Work order
Nothing after the line containing "P1: pattern etch" belongs in the answer; write out exactly every line from the start of the material up to it, including it.

======== Excerpted records ========

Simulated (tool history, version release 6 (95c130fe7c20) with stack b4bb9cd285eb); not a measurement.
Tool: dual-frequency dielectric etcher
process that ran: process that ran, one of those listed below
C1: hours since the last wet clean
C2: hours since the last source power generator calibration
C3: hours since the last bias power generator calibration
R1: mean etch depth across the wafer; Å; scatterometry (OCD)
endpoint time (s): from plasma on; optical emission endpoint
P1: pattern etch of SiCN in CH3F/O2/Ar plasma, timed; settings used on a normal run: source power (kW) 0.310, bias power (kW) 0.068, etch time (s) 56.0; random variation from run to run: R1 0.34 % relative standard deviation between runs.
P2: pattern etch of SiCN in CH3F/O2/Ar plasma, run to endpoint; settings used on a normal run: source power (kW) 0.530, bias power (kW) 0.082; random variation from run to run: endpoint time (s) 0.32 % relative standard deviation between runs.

========

Answer space
Simulated (tool history, version release 6 (95c130fe7c20) with stack b4bb9cd285eb); not a measurement.
Tool: dual-frequency dielectric etcher
process that ran: process that ran, one of those listed below
C1: hours since the last wet clean
C2: hours since the last source power generator calibration
C3: hours since the last bias power generator calibration
R1: mean etch depth across the wafer; Å; scatterometry (OCD)
endpoint time (s): from plasma on; optical emission endpoint
P1: pattern etch of SiCN in CH3F/O2/Ar plasma, timed; settings used on a normal run: source power (kW) 0.310, bias power (kW) 0.068, etch time (s) 56.0; random variation from run to run: R1 0.34 % relative standard deviation between runs.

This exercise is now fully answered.